* **WORK REQUEST**
For the listing below, return the line containing "45 | CVD | material", the line containing "64 | CLEAN |", and all lines in between, exactly as written and nothing else.

*** Begin section ***

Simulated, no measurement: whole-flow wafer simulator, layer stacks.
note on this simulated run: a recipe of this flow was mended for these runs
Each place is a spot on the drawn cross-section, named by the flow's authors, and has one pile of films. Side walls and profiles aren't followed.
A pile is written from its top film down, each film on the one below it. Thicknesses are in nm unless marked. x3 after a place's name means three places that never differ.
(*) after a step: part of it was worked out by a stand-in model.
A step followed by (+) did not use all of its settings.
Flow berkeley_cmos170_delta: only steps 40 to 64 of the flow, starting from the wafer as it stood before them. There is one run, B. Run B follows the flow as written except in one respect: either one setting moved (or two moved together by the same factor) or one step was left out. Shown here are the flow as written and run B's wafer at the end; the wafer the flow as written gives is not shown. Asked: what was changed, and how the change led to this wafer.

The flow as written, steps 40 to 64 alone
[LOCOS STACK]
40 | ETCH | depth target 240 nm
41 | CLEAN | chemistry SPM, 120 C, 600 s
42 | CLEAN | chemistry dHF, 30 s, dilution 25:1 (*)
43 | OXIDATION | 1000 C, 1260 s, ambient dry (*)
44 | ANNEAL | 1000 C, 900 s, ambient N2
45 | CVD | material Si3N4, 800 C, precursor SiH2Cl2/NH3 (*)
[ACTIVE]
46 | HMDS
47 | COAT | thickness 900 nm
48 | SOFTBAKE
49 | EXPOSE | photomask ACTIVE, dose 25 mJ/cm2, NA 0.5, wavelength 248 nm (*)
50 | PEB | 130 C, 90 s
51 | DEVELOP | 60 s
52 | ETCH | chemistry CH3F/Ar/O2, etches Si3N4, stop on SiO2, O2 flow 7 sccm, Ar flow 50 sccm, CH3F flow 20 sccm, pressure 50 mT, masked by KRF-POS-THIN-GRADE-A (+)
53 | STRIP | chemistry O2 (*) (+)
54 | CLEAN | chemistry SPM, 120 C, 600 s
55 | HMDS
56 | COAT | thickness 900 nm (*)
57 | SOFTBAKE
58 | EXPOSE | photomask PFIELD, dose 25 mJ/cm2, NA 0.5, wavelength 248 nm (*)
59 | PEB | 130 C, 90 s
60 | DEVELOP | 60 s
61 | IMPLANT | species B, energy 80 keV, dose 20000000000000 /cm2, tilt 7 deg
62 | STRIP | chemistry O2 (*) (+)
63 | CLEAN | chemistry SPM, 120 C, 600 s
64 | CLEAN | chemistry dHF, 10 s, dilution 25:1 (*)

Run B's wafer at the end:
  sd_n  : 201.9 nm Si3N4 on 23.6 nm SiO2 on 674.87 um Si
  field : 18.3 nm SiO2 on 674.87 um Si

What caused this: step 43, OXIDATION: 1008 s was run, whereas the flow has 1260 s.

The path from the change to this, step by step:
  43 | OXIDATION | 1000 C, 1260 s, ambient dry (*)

*** End section ***

* **TASK OUTPUT**
45 | CVD | material Si3N4, 800 C, precursor SiH2Cl2/NH3 (*)
[ACTIVE]
46 | HMDS
47 | COAT | thickness 900 nm
48 | SOFTBAKE
49 | EXPOSE | photomask ACTIVE, dose 25 mJ/cm2, NA 0.5, wavelength 248 nm (*)
50 | PEB | 130 C, 90 s
51 | DEVELOP | 60 s
52 | ETCH | chemistry CH3F/Ar/O2, etches Si3N4, stop on SiO2, O2 flow 7 sccm, Ar flow 50 sccm, CH3F flow 20 sccm, pressure 50 mT, masked by KRF-POS-THIN-GRADE-A (+)
53 | STRIP | chemistry O2 (*) (+)
54 | CLEAN | chemistry SPM, 120 C, 600 s
55 | HMDS
56 | COAT | thickness 900 nm (*)
57 | SOFTBAKE
58 | EXPOSE | photomask PFIELD, dose 25 mJ/cm2, NA 0.5, wavelength 248 nm (*)
59 | PEB | 130 C, 90 s
60 | DEVELOP | 60 s
61 | IMPLANT | species B, energy 80 keV, dose 20000000000000 /cm2, tilt 7 deg
62 | STRIP | chemistry O2 (*) (+)
63 | CLEAN | chemistry SPM, 120 C, 600 s
64 | CLEAN | chemistry dHF, 10 s, dilution 25:1 (*)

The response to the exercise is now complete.